--- Recorded information ---
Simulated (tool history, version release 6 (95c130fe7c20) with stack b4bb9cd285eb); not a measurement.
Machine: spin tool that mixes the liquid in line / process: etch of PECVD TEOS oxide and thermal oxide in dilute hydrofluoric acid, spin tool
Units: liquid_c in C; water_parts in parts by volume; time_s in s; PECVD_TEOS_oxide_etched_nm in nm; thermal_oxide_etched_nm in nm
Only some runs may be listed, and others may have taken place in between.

--- Exercise ---
Return all the lines shown above, precisely as they stand.

--- Answer area ---
Simulated (tool history, version release 6 (95c130fe7c20) with stack b4bb9cd285eb); not a measurement.
Machine: spin tool that mixes the liquid in line / process: etch of PECVD TEOS oxide and thermal oxide in dilute hydrofluoric acid, spin tool
Units: liquid_c in C; water_parts in parts by volume; time_s in s; PECVD_TEOS_oxide_etched_nm in nm; thermal_oxide_etched_nm in nm
Only some runs may be listed, and others may have taken place in between.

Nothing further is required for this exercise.